● **PROVIDED INFORMATION**
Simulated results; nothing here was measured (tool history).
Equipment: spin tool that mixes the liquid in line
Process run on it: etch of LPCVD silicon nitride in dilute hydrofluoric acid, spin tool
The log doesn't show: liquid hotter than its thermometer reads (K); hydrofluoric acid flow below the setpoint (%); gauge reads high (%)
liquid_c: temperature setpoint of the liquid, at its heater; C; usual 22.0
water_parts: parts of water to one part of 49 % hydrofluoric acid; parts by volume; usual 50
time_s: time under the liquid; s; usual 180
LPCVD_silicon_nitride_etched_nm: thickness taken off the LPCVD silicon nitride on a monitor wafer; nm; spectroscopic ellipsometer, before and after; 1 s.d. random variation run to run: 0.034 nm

● **REQUIREMENT**
Please set down each of the entries above exactly as given.

● **RESPONSE**
Simulated results; nothing here was measured (tool history).
Equipment: spin tool that mixes the liquid in line
Process run on it: etch of LPCVD silicon nitride in dilute hydrofluoric acid, spin tool
The log doesn't show: liquid hotter than its thermometer reads (K); hydrofluoric acid flow below the setpoint (%); gauge reads high (%)
liquid_c: temperature setpoint of the liquid, at its heater; C; usual 22.0
water_parts: parts of water to one part of 49 % hydrofluoric acid; parts by volume; usual 50
time_s: time under the liquid; s; usual 180
LPCVD_silicon_nitride_etched_nm: thickness taken off the LPCVD silicon nitride on a monitor wafer; nm; spectroscopic ellipsometer, before and after; 1 s.d. random variation run to run: 0.034 nm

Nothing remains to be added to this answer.